- BRIEF:
Please write the data out once more, exactly as it is given.

- STUDY MATERIAL:
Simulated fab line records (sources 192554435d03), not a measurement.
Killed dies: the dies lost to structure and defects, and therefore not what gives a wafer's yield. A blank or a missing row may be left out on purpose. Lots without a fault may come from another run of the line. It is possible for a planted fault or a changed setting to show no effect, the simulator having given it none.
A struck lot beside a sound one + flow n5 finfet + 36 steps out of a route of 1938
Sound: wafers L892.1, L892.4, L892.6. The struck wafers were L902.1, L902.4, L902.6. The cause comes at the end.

- ANSWER BOX:
Simulated fab line records (sources 192554435d03), not a measurement.
Killed dies: the dies lost to structure and defects, and therefore not what gives a wafer's yield. A blank or a missing row may be left out on purpose. Lots without a fault may come from another run of the line. It is possible for a planted fault or a changed setting to show no effect, the simulator having given it none.
A struck lot beside a sound one + flow n5 finfet + 36 steps out of a route of 1938
Sound: wafers L892.1, L892.4, L892.6. The struck wafers were L902.1, L902.4, L902.6. The cause comes at the end.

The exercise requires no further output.